Exercise: Below is a listing. Quote from it, exactly, the lines from the one containing "R2: film removed" down to the one containing "The tool may", both ends included, and nothing else.

----- Dataset records

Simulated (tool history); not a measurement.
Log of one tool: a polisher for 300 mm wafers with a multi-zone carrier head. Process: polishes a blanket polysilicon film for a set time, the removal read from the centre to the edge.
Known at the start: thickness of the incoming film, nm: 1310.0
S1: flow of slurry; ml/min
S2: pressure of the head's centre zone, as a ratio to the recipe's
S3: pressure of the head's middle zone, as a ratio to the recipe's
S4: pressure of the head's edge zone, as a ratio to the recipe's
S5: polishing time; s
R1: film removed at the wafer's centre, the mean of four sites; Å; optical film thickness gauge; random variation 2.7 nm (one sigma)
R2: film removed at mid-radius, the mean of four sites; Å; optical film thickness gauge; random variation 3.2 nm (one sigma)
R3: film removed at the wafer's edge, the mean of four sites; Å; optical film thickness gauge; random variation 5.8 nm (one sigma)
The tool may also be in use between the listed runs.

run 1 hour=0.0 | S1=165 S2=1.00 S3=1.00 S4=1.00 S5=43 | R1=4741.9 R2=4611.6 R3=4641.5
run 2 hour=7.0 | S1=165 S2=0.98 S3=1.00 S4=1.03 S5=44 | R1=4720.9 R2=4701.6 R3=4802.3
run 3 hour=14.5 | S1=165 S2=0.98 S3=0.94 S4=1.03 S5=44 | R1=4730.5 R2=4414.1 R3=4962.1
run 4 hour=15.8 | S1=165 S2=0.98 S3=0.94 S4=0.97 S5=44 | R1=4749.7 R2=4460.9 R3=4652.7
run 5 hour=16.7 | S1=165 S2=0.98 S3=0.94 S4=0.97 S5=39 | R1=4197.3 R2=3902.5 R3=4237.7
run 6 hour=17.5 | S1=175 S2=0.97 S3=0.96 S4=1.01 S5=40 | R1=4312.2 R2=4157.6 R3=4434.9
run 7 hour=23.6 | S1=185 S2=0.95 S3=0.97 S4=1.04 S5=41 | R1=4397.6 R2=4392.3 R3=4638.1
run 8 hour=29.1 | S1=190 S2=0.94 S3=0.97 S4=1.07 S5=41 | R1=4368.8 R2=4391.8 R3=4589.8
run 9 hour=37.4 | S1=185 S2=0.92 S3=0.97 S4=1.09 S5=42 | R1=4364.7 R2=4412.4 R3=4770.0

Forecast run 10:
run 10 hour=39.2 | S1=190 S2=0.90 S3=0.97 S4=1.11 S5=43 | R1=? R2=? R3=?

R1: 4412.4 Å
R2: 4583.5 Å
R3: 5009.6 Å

----------

Task solution:
R2: film removed at mid-radius, the mean of four sites; Å; optical film thickness gauge; random variation 3.2 nm (one sigma)
R3: film removed at the wafer's edge, the mean of four sites; Å; optical film thickness gauge; random variation 5.8 nm (one sigma)
The tool may also be in use between the listed runs.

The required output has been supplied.